=== WORK INSTRUCTION ===
Down to the final line, reproduce the entries that follow exactly.

####################

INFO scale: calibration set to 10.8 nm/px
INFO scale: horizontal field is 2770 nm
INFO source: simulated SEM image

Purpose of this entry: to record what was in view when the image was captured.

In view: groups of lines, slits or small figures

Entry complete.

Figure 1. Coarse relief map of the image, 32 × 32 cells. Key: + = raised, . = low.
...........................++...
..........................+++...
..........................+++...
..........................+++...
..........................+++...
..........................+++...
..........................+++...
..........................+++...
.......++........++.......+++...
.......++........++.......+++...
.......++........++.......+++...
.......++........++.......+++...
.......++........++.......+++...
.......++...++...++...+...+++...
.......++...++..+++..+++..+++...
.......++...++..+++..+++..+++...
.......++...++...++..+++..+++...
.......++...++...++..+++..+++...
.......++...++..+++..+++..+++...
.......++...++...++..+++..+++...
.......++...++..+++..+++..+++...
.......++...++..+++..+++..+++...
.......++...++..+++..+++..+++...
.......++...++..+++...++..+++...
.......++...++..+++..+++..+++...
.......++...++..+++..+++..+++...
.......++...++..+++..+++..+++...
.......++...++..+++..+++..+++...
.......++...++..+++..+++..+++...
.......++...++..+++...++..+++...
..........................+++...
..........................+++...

####################

=== REPLY ===
INFO scale: calibration set to 10.8 nm/px
INFO scale: horizontal field is 2770 nm
INFO source: simulated SEM image

Purpose of this entry: to record what was in view when the image was captured.

In view: groups of lines, slits or small figures

Entry complete.

Figure 1. Coarse relief map of the image, 32 × 32 cells. Key: + = raised, . = low.
...........................++...
..........................+++...
..........................+++...
..........................+++...
..........................+++...
..........................+++...
..........................+++...
..........................+++...
.......++........++.......+++...
.......++........++.......+++...
.......++........++.......+++...
.......++........++.......+++...
.......++........++.......+++...
.......++...++...++...+...+++...
.......++...++..+++..+++..+++...
.......++...++..+++..+++..+++...
.......++...++...++..+++..+++...
.......++...++...++..+++..+++...
.......++...++..+++..+++..+++...
.......++...++...++..+++..+++...
.......++...++..+++..+++..+++...
.......++...++..+++..+++..+++...
.......++...++..+++..+++..+++...
.......++...++..+++...++..+++...
.......++...++..+++..+++..+++...
.......++...++..+++..+++..+++...
.......++...++..+++..+++..+++...
.......++...++..+++..+++..+++...
.......++...++..+++..+++..+++...
.......++...++..+++...++..+++...
..........................+++...
..........................+++...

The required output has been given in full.